Work order: From the records below, extract only the lines running from the line with "lab-mate: sorting the" to the line with "you: put it", both lines included, reproducing them exactly.

Recorded information:
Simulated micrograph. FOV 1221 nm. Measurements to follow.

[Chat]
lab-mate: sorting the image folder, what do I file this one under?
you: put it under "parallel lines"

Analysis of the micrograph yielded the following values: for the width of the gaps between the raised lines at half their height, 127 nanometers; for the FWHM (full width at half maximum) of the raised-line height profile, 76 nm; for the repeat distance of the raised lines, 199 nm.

Answer space:
lab-mate: sorting the image folder, what do I file this one under?
you: put it under "parallel lines"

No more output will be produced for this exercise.